— WORK TASK —
Give the records again in full, exactly as written.

+ + + +

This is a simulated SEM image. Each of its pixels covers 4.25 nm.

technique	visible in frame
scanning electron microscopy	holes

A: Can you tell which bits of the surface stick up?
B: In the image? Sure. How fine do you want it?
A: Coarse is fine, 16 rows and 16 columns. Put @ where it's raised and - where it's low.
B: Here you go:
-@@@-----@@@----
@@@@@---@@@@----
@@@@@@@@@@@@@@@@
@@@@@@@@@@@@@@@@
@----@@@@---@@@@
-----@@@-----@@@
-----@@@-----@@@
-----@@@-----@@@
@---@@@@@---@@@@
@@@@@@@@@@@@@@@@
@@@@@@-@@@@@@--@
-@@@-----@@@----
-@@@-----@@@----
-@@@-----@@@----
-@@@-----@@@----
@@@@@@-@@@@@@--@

+ + + +

— WRITTEN ANSWER —
This is a simulated SEM image. Each of its pixels covers 4.25 nm.

technique	visible in frame
scanning electron microscopy	holes

A: Can you tell which bits of the surface stick up?
B: In the image? Sure. How fine do you want it?
A: Coarse is fine, 16 rows and 16 columns. Put @ where it's raised and - where it's low.
B: Here you go:
-@@@-----@@@----
@@@@@---@@@@----
@@@@@@@@@@@@@@@@
@@@@@@@@@@@@@@@@
@----@@@@---@@@@
-----@@@-----@@@
-----@@@-----@@@
-----@@@-----@@@
@---@@@@@---@@@@
@@@@@@@@@@@@@@@@
@@@@@@-@@@@@@--@
-@@@-----@@@----
-@@@-----@@@----
-@@@-----@@@----
-@@@-----@@@----
@@@@@@-@@@@@@--@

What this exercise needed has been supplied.